TASK ITEM: Exactly as shown, give the full listing again.

□ □ □ □ □ □ □

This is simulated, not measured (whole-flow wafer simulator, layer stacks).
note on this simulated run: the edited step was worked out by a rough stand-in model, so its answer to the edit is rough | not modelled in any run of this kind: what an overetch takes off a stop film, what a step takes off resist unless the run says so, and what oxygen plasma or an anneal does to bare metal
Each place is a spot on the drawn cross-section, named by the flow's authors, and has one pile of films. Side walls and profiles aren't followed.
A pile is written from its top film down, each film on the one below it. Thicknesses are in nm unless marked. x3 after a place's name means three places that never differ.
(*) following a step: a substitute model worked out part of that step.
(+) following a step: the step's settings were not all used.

□ □ □ □ □ □ □

WRITTEN REPLY:
This is simulated, not measured (whole-flow wafer simulator, layer stacks).
note on this simulated run: the edited step was worked out by a rough stand-in model, so its answer to the edit is rough | not modelled in any run of this kind: what an overetch takes off a stop film, what a step takes off resist unless the run says so, and what oxygen plasma or an anneal does to bare metal
Each place is a spot on the drawn cross-section, named by the flow's authors, and has one pile of films. Side walls and profiles aren't followed.
A pile is written from its top film down, each film on the one below it. Thicknesses are in nm unless marked. x3 after a place's name means three places that never differ.
(*) following a step: a substitute model worked out part of that step.
(+) following a step: the step's settings were not all used.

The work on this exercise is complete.